**ACTIVITY:** Once the line containing "Bounds of the" has been printed, stop; print every line before it exactly, starting at the top of the material below.

**PROVIDED RECORDS:**
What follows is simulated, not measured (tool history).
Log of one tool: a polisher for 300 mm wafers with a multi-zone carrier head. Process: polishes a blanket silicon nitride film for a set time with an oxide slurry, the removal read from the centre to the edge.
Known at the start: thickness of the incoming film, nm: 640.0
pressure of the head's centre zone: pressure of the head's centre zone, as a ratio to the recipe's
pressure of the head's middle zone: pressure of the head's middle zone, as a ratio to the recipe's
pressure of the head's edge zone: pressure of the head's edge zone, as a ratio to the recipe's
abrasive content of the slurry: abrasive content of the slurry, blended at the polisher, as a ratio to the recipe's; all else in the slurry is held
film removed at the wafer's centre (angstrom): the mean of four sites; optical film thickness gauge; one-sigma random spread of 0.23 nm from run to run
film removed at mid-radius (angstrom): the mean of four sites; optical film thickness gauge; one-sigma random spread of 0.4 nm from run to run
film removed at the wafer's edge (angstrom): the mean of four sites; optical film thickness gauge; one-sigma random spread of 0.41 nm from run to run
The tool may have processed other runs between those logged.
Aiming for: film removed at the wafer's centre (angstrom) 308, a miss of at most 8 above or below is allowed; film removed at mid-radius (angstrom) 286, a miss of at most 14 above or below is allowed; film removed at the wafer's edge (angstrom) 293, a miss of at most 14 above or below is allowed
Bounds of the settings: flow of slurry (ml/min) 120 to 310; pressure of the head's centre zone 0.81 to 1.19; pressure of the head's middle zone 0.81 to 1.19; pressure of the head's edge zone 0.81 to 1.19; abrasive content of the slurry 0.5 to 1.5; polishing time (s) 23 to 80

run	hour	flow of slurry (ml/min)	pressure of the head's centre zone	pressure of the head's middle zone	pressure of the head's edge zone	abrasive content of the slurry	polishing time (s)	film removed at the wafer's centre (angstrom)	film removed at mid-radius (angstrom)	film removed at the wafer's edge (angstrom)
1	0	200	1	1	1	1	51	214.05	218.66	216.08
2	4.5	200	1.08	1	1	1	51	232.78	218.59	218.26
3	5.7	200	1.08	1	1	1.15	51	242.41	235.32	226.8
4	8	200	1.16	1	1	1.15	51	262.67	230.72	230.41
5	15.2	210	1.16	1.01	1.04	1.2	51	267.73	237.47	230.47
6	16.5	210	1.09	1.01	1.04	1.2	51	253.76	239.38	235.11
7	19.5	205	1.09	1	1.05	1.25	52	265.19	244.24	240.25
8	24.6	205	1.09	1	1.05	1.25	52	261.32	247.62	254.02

**TASK OUTPUT:**
What follows is simulated, not measured (tool history).
Log of one tool: a polisher for 300 mm wafers with a multi-zone carrier head. Process: polishes a blanket silicon nitride film for a set time with an oxide slurry, the removal read from the centre to the edge.
Known at the start: thickness of the incoming film, nm: 640.0
pressure of the head's centre zone: pressure of the head's centre zone, as a ratio to the recipe's
pressure of the head's middle zone: pressure of the head's middle zone, as a ratio to the recipe's
pressure of the head's edge zone: pressure of the head's edge zone, as a ratio to the recipe's
abrasive content of the slurry: abrasive content of the slurry, blended at the polisher, as a ratio to the recipe's; all else in the slurry is held
film removed at the wafer's centre (angstrom): the mean of four sites; optical film thickness gauge; one-sigma random spread of 0.23 nm from run to run
film removed at mid-radius (angstrom): the mean of four sites; optical film thickness gauge; one-sigma random spread of 0.4 nm from run to run
film removed at the wafer's edge (angstrom): the mean of four sites; optical film thickness gauge; one-sigma random spread of 0.41 nm from run to run
The tool may have processed other runs between those logged.
Aiming for: film removed at the wafer's centre (angstrom) 308, a miss of at most 8 above or below is allowed; film removed at mid-radius (angstrom) 286, a miss of at most 14 above or below is allowed; film removed at the wafer's edge (angstrom) 293, a miss of at most 14 above or below is allowed
Bounds of the settings: flow of slurry (ml/min) 120 to 310; pressure of the head's centre zone 0.81 to 1.19; pressure of the head's middle zone 0.81 to 1.19; pressure of the head's edge zone 0.81 to 1.19; abrasive content of the slurry 0.5 to 1.5; polishing time (s) 23 to 80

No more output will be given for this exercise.